Repeat exactly, please, the lines that begin at the start of the listing and end at the line holding "field: TaN +26.2".

━━━
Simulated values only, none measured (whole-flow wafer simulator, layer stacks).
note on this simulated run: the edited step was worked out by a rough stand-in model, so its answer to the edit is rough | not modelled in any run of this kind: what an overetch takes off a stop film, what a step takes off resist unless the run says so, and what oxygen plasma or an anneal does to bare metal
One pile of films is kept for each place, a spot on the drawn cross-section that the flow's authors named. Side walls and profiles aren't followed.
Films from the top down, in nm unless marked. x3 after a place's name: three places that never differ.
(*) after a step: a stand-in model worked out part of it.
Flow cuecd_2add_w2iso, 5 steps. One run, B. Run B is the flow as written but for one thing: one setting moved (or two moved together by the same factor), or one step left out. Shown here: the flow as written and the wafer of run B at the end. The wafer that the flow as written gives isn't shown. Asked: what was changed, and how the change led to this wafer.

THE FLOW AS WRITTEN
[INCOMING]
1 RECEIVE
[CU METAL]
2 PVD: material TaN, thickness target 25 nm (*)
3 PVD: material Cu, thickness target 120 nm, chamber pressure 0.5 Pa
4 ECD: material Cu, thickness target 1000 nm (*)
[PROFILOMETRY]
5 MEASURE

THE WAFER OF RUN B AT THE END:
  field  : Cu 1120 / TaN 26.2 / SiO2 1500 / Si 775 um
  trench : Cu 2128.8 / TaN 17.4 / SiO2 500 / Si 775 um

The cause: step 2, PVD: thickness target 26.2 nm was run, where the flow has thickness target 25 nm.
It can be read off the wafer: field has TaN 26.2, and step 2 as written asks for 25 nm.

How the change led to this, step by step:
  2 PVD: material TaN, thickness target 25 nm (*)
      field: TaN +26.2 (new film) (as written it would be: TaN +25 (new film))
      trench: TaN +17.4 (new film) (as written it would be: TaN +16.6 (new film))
━━━

(Answer space):
Simulated values only, none measured (whole-flow wafer simulator, layer stacks).
note on this simulated run: the edited step was worked out by a rough stand-in model, so its answer to the edit is rough | not modelled in any run of this kind: what an overetch takes off a stop film, what a step takes off resist unless the run says so, and what oxygen plasma or an anneal does to bare metal
One pile of films is kept for each place, a spot on the drawn cross-section that the flow's authors named. Side walls and profiles aren't followed.
Films from the top down, in nm unless marked. x3 after a place's name: three places that never differ.
(*) after a step: a stand-in model worked out part of it.
Flow cuecd_2add_w2iso, 5 steps. One run, B. Run B is the flow as written but for one thing: one setting moved (or two moved together by the same factor), or one step left out. Shown here: the flow as written and the wafer of run B at the end. The wafer that the flow as written gives isn't shown. Asked: what was changed, and how the change led to this wafer.

THE FLOW AS WRITTEN
[INCOMING]
1 RECEIVE
[CU METAL]
2 PVD: material TaN, thickness target 25 nm (*)
3 PVD: material Cu, thickness target 120 nm, chamber pressure 0.5 Pa
4 ECD: material Cu, thickness target 1000 nm (*)
[PROFILOMETRY]
5 MEASURE

THE WAFER OF RUN B AT THE END:
  field  : Cu 1120 / TaN 26.2 / SiO2 1500 / Si 775 um
  trench : Cu 2128.8 / TaN 17.4 / SiO2 500 / Si 775 um

The cause: step 2, PVD: thickness target 26.2 nm was run, where the flow has thickness target 25 nm.
It can be read off the wafer: field has TaN 26.2, and step 2 as written asks for 25 nm.

How the change led to this, step by step:
  2 PVD: material TaN, thickness target 25 nm (*)
      field: TaN +26.2 (new film) (as written it would be: TaN +25 (new film))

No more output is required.